- _WORK TASK_:
The answer is to be an exact copy of the lines below running from the line with "pixel_size = 5.31 nm" down to the line with "height profile|24.5 nm|", both ends included, and nothing more.

- _EXTRACTED MATERIAL_:
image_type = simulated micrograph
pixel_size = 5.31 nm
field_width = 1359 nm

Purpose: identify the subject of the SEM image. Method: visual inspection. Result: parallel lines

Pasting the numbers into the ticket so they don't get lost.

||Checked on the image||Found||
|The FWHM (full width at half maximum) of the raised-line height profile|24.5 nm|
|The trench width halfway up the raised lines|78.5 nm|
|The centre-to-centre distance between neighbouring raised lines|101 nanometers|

- _EXERCISE RESPONSE_:
pixel_size = 5.31 nm
field_width = 1359 nm

Purpose: identify the subject of the SEM image. Method: visual inspection. Result: parallel lines

Pasting the numbers into the ticket so they don't get lost.

||Checked on the image||Found||
|The FWHM (full width at half maximum) of the raised-line height profile|24.5 nm|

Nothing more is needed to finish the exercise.